╭─ Extracted information
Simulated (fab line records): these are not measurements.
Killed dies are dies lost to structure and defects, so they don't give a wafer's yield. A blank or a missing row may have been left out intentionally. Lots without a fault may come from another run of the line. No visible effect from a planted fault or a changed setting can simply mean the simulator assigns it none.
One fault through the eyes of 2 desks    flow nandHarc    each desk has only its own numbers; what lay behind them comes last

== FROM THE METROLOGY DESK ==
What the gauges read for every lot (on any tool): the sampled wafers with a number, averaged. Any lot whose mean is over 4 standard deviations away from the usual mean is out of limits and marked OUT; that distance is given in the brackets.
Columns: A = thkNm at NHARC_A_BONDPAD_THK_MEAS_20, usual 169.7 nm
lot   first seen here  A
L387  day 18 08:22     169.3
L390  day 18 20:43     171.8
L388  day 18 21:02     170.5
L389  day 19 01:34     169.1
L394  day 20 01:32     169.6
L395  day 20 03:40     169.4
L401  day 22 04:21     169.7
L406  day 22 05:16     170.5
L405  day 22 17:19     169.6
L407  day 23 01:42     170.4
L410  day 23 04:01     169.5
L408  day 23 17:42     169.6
╰─

Requirement = Repeat the data verbatim.

Your solution =
Simulated (fab line records): these are not measurements.
Killed dies are dies lost to structure and defects, so they don't give a wafer's yield. A blank or a missing row may have been left out intentionally. Lots without a fault may come from another run of the line. No visible effect from a planted fault or a changed setting can simply mean the simulator assigns it none.
One fault through the eyes of 2 desks    flow nandHarc    each desk has only its own numbers; what lay behind them comes last

== FROM THE METROLOGY DESK ==
What the gauges read for every lot (on any tool): the sampled wafers with a number, averaged. Any lot whose mean is over 4 standard deviations away from the usual mean is out of limits and marked OUT; that distance is given in the brackets.
Columns: A = thkNm at NHARC_A_BONDPAD_THK_MEAS_20, usual 169.7 nm
lot   first seen here  A
L387  day 18 08:22     169.3
L390  day 18 20:43     171.8
L388  day 18 21:02     170.5
L389  day 19 01:34     169.1
L394  day 20 01:32     169.6
L395  day 20 03:40     169.4
L401  day 22 04:21     169.7
L406  day 22 05:16     170.5
L405  day 22 17:19     169.6
L407  day 23 01:42     170.4
L410  day 23 04:01     169.5
L408  day 23 17:42     169.6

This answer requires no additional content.